EXTRACTED MATERIAL
'''
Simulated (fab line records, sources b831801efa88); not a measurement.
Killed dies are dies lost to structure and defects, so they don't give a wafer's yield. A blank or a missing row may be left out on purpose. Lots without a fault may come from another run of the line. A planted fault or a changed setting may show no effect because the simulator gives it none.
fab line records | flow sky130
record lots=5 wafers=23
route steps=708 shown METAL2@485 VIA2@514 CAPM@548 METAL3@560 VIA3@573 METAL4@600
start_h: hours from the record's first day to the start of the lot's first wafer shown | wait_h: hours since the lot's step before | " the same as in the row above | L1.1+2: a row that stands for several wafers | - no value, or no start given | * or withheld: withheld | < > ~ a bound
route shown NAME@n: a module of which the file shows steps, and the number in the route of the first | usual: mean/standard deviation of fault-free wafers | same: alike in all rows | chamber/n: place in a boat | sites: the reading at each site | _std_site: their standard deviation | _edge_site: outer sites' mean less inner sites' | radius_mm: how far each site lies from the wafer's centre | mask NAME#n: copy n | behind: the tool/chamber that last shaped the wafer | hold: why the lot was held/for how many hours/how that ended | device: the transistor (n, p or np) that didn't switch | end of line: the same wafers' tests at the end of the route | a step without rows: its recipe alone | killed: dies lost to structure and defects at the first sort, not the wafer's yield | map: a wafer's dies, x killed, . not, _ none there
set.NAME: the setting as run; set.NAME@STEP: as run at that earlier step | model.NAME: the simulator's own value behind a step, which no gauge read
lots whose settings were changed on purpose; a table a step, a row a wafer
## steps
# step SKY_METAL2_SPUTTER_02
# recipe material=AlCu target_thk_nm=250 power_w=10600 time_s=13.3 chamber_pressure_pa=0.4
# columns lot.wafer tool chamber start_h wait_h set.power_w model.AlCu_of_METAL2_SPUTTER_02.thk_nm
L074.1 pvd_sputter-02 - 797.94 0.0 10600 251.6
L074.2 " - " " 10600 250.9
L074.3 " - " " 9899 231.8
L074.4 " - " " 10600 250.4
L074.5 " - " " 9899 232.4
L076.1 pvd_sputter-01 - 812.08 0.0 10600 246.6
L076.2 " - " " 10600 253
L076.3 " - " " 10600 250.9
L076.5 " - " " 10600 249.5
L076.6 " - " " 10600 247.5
'''

What do the lines above say from the one containing "fab line records | flow sky130" down to the one containing "route steps=708 shown"? Return them exactly, both end lines included, and only them.

ANSWER SECTION
fab line records | flow sky130
record lots=5 wafers=23
route steps=708 shown METAL2@485 VIA2@514 CAPM@548 METAL3@560 VIA3@573 METAL4@600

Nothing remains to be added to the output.